* [Action item]:
Lift out, unaltered, the lines of the material below between the line holding "The name of" and the line holding "The cross-section on", counting both.

* [Recorded data]:
*** Block opens ***

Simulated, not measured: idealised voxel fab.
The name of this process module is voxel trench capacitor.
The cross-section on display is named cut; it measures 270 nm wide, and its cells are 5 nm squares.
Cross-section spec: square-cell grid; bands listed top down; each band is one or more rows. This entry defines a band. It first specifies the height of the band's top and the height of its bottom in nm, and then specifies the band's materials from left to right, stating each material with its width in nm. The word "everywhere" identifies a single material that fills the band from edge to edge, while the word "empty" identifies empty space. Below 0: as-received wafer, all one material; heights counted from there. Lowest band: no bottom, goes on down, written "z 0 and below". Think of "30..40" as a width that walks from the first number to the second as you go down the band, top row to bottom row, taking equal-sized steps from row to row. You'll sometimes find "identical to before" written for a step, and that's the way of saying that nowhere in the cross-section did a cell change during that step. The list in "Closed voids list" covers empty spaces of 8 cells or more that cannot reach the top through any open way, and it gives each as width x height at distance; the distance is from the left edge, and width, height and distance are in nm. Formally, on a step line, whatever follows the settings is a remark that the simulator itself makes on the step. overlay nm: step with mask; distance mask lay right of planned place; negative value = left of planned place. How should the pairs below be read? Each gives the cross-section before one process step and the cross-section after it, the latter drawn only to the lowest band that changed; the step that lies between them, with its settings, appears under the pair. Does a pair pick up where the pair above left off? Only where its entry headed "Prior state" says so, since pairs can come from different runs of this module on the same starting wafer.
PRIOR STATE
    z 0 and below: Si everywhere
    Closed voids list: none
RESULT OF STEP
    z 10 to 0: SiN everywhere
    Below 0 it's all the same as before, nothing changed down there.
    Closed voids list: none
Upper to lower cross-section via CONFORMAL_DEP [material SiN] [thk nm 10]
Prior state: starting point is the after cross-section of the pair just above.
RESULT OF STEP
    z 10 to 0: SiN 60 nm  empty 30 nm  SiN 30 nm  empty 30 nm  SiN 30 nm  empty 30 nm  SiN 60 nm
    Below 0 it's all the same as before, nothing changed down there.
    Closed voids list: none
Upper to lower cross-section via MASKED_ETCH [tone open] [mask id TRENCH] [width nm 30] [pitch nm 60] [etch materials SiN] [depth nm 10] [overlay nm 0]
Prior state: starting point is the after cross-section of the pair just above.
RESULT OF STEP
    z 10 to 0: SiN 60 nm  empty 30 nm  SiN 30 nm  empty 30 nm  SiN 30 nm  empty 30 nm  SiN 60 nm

*** Block closes ***

* [Response]:
The name of this process module is voxel trench capacitor.
The cross-section on display is named cut; it measures 270 nm wide, and its cells are 5 nm squares.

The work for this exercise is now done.